● Work instruction
For the data below, restate word for word only the lines from the line containing "16 DEVELOP: developer TMAH-0.26N, 300 s" through the line containing "A: Si3N4 500", both ends included.

= = = = = = =

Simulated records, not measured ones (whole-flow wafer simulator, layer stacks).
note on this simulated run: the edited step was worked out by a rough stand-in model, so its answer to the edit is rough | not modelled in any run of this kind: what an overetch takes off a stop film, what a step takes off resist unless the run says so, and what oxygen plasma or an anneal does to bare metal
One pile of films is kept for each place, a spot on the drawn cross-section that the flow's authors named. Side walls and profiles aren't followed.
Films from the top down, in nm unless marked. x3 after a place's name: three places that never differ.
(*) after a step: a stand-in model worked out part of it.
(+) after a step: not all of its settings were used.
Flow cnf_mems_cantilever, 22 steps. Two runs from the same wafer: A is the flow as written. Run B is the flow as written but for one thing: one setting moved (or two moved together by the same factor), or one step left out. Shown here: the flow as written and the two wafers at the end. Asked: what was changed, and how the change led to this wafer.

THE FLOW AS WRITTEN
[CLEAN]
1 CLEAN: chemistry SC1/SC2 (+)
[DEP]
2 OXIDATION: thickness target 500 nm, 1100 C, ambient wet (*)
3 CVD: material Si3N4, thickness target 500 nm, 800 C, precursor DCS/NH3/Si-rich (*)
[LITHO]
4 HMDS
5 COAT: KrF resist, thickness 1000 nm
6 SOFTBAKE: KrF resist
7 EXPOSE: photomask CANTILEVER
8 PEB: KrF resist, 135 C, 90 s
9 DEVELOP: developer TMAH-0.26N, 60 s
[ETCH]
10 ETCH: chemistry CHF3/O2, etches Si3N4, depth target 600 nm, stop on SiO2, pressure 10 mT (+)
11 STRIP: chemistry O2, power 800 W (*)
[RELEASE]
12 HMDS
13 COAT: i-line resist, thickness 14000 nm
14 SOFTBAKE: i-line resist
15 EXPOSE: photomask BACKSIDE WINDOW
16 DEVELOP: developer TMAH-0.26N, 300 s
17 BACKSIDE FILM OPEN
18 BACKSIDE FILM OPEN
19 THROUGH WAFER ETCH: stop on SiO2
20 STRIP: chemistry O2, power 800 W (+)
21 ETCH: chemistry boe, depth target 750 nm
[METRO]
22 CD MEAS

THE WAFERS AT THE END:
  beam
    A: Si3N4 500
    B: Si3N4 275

= = = = = = =

● Response box
16 DEVELOP: developer TMAH-0.26N, 300 s
17 BACKSIDE FILM OPEN
18 BACKSIDE FILM OPEN
19 THROUGH WAFER ETCH: stop on SiO2
20 STRIP: chemistry O2, power 800 W (+)
21 ETCH: chemistry boe, depth target 750 nm
[METRO]
22 CD MEAS

THE WAFERS AT THE END:
  beam
    A: Si3N4 500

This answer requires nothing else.